* **TASK ITEM**: Each record should be given back exactly, with none missing.

-------- DATA FOR REVIEW --------
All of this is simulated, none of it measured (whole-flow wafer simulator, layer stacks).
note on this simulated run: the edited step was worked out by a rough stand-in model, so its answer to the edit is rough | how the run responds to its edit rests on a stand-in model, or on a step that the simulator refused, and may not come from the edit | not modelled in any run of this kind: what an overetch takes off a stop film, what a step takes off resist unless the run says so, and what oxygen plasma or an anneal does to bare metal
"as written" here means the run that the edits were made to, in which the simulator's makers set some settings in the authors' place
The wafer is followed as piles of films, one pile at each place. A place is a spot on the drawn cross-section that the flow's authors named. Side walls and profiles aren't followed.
--------

* **PROBLEM SOLUTION**:
All of this is simulated, none of it measured (whole-flow wafer simulator, layer stacks).
note on this simulated run: the edited step was worked out by a rough stand-in model, so its answer to the edit is rough | how the run responds to its edit rests on a stand-in model, or on a step that the simulator refused, and may not come from the edit | not modelled in any run of this kind: what an overetch takes off a stop film, what a step takes off resist unless the run says so, and what oxygen plasma or an anneal does to bare metal
"as written" here means the run that the edits were made to, in which the simulator's makers set some settings in the authors' place
The wafer is followed as piles of films, one pile at each place. A place is a spot on the drawn cross-section that the flow's authors named. Side walls and profiles aren't followed.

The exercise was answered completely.